TASK ITEM: Give again only those lines from the start of the entries through the line holding "A cross-section is", leaving them as they are.

DATA FOR REVIEW:
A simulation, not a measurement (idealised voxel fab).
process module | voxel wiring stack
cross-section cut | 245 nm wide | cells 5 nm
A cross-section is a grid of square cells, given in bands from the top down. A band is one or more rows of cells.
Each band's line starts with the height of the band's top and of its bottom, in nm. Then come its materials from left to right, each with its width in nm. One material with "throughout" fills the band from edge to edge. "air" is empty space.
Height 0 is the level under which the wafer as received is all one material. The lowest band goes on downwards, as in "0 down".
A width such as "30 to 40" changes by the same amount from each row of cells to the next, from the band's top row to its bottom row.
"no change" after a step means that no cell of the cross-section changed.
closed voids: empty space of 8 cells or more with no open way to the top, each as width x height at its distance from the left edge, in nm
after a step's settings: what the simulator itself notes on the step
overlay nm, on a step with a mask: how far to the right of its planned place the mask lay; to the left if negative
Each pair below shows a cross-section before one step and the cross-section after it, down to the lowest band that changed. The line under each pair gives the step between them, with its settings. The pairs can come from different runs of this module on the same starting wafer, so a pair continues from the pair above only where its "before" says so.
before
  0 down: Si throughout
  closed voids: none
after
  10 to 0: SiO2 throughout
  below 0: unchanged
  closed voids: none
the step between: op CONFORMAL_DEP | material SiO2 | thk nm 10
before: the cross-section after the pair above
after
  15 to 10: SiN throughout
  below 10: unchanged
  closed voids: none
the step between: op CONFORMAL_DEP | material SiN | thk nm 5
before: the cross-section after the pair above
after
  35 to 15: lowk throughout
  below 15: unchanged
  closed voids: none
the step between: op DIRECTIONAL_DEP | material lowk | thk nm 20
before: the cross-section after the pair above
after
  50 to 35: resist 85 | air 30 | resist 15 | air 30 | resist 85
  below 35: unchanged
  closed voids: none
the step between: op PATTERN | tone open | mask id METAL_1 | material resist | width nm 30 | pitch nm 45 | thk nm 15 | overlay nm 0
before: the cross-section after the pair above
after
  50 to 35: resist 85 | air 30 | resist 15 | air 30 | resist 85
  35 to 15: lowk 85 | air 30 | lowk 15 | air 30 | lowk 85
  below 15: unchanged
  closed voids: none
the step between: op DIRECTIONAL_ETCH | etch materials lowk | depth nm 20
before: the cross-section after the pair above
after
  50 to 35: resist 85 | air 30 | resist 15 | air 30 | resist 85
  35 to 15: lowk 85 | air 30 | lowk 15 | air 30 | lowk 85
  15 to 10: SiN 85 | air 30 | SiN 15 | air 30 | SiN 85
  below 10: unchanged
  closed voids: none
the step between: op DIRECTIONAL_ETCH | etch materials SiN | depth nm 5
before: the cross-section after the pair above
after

RESPONSE BOX:
A simulation, not a measurement (idealised voxel fab).
process module | voxel wiring stack
cross-section cut | 245 nm wide | cells 5 nm
A cross-section is a grid of square cells, given in bands from the top down. A band is one or more rows of cells.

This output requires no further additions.